--- START ---

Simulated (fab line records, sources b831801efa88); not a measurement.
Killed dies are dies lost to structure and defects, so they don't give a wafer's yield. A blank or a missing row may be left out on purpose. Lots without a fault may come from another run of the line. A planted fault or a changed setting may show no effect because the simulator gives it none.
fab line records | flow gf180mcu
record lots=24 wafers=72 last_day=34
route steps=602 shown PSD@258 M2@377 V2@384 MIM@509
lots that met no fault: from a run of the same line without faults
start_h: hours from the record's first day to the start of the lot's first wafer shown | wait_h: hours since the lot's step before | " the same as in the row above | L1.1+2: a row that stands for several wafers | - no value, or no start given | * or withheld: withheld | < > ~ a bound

--- END ---

Give all the lines above again, exactly.

*WRITTEN ANSWER*:
Simulated (fab line records, sources b831801efa88); not a measurement.
Killed dies are dies lost to structure and defects, so they don't give a wafer's yield. A blank or a missing row may be left out on purpose. Lots without a fault may come from another run of the line. A planted fault or a changed setting may show no effect because the simulator gives it none.
fab line records | flow gf180mcu
record lots=24 wafers=72 last_day=34
route steps=602 shown PSD@258 M2@377 V2@384 MIM@509
lots that met no fault: from a run of the same line without faults
start_h: hours from the record's first day to the start of the lot's first wafer shown | wait_h: hours since the lot's step before | " the same as in the row above | L1.1+2: a row that stands for several wafers | - no value, or no start given | * or withheld: withheld | < > ~ a bound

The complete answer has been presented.